_EXERCISE_:
Repeat word for word the opening stretch of the entries, from the first line through the line containing "Each place is".

_RECORDED INFORMATION_:
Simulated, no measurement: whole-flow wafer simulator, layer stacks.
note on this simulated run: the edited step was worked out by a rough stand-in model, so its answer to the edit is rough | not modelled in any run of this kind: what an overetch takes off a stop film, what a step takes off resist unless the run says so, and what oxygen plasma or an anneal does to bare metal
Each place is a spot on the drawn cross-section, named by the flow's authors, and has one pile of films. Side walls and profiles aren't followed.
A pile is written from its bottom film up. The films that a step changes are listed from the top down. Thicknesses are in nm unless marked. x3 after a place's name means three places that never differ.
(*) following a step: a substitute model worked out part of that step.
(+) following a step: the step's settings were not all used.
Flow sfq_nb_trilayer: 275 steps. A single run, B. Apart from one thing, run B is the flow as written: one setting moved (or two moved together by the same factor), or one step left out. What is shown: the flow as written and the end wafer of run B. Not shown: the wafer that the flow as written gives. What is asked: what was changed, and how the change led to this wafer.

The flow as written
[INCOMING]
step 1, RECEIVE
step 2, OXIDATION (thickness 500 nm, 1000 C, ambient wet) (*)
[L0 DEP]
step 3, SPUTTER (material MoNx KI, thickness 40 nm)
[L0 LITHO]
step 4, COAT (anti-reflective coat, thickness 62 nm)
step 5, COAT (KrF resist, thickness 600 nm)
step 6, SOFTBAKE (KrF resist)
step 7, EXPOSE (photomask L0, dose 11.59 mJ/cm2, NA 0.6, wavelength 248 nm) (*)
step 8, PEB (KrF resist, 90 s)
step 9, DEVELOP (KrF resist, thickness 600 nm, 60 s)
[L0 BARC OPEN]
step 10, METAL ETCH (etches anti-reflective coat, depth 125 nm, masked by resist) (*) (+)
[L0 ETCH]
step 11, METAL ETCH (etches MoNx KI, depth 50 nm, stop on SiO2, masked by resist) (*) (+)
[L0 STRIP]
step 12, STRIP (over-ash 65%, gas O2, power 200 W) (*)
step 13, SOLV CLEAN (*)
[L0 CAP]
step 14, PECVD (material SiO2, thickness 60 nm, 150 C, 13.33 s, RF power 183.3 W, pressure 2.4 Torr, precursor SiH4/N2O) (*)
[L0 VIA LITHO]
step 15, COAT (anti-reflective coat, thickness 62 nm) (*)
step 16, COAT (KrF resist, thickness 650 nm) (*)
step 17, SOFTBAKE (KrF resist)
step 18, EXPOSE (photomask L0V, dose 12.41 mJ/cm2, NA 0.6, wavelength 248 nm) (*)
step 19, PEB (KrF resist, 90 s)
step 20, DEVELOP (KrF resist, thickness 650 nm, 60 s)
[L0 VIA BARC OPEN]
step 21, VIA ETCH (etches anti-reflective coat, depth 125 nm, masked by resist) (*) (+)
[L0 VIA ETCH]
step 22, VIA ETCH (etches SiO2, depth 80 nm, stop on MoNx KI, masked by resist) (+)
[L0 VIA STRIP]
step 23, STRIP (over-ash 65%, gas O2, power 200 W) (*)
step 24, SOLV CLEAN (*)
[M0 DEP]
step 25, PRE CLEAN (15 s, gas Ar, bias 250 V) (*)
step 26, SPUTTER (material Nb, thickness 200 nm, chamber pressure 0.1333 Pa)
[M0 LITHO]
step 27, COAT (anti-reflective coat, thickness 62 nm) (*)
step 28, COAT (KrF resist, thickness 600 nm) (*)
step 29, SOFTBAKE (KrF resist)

_RESPONSE AREA_:
Simulated, no measurement: whole-flow wafer simulator, layer stacks.
note on this simulated run: the edited step was worked out by a rough stand-in model, so its answer to the edit is rough | not modelled in any run of this kind: what an overetch takes off a stop film, what a step takes off resist unless the run says so, and what oxygen plasma or an anneal does to bare metal
Each place is a spot on the drawn cross-section, named by the flow's authors, and has one pile of films. Side walls and profiles aren't followed.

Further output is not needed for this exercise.